+ + + +

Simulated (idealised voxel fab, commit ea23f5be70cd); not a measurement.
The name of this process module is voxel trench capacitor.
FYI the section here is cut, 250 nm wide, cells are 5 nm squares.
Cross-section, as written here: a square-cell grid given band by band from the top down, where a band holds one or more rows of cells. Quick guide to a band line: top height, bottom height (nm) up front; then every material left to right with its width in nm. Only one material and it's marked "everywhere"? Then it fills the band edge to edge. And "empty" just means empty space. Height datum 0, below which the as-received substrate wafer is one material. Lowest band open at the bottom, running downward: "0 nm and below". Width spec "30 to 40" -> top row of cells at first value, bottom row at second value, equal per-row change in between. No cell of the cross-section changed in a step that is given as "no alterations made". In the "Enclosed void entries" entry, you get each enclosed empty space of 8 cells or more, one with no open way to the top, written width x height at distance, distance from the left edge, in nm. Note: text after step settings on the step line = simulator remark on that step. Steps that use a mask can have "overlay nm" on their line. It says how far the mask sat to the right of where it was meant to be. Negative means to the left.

+ + + +

Work task =>
Transcribe, please, every line from the first line of the listing above through the line with "FYI the section". Keep both ends and nothing else.

Task result =>
Simulated (idealised voxel fab, commit ea23f5be70cd); not a measurement.
The name of this process module is voxel trench capacitor.
FYI the section here is cut, 250 nm wide, cells are 5 nm squares.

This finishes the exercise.